────────

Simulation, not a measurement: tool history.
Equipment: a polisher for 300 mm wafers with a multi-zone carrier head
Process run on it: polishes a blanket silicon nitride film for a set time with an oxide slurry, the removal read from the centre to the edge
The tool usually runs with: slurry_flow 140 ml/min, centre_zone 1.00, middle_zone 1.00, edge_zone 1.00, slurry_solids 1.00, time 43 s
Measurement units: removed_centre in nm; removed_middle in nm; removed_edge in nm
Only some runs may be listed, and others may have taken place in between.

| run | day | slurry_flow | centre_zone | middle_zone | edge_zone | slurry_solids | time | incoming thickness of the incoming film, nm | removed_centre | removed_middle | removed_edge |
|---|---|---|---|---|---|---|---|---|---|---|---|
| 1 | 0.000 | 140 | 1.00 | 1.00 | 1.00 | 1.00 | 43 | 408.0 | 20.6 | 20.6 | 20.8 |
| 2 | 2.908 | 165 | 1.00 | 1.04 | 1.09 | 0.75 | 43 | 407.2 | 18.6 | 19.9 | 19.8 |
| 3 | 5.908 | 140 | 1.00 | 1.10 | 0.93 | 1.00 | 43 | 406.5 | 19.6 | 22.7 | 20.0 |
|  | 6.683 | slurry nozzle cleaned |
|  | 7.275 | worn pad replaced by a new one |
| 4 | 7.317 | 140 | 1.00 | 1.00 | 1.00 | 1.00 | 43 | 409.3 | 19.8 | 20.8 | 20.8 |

────────

Brief ▸
Up to and including the line that holds "20.6 | 20.8 |", reproduce the records above exactly from their first line, and give nothing else.

Reply ▸
Simulation, not a measurement: tool history.
Equipment: a polisher for 300 mm wafers with a multi-zone carrier head
Process run on it: polishes a blanket silicon nitride film for a set time with an oxide slurry, the removal read from the centre to the edge
The tool usually runs with: slurry_flow 140 ml/min, centre_zone 1.00, middle_zone 1.00, edge_zone 1.00, slurry_solids 1.00, time 43 s
Measurement units: removed_centre in nm; removed_middle in nm; removed_edge in nm
Only some runs may be listed, and others may have taken place in between.

| run | day | slurry_flow | centre_zone | middle_zone | edge_zone | slurry_solids | time | incoming thickness of the incoming film, nm | removed_centre | removed_middle | removed_edge |
|---|---|---|---|---|---|---|---|---|---|---|---|
| 1 | 0.000 | 140 | 1.00 | 1.00 | 1.00 | 1.00 | 43 | 408.0 | 20.6 | 20.6 | 20.8 |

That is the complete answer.